◆ **Information given**
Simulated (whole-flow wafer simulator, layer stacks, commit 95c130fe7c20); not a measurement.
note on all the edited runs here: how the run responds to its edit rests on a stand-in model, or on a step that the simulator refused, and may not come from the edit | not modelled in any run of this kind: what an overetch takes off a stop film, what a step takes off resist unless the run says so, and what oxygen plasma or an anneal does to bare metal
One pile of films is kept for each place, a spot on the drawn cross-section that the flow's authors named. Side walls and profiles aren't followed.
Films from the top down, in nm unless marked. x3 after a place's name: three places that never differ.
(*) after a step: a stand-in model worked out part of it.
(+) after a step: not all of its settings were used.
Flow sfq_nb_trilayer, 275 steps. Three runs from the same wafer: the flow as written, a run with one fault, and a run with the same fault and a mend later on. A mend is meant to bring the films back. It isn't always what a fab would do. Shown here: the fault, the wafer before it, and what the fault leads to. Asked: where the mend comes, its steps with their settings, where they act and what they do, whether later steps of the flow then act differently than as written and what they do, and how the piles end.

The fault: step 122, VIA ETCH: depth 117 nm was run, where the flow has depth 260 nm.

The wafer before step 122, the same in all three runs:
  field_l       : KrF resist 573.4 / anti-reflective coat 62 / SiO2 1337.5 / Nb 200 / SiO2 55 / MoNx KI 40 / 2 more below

◆ **Brief**
In the listing above, find the line with "One pile of" and the line with "The wafer before step", then print exactly those lines and every line between them.

◆ **Written solution**
One pile of films is kept for each place, a spot on the drawn cross-section that the flow's authors named. Side walls and profiles aren't followed.
Films from the top down, in nm unless marked. x3 after a place's name: three places that never differ.
(*) after a step: a stand-in model worked out part of it.
(+) after a step: not all of its settings were used.
Flow sfq_nb_trilayer, 275 steps. Three runs from the same wafer: the flow as written, a run with one fault, and a run with the same fault and a mend later on. A mend is meant to bring the films back. It isn't always what a fab would do. Shown here: the fault, the wafer before it, and what the fault leads to. Asked: where the mend comes, its steps with their settings, where they act and what they do, whether later steps of the flow then act differently than as written and what they do, and how the piles end.

The fault: step 122, VIA ETCH: depth 117 nm was run, where the flow has depth 260 nm.

The wafer before step 122, the same in all three runs:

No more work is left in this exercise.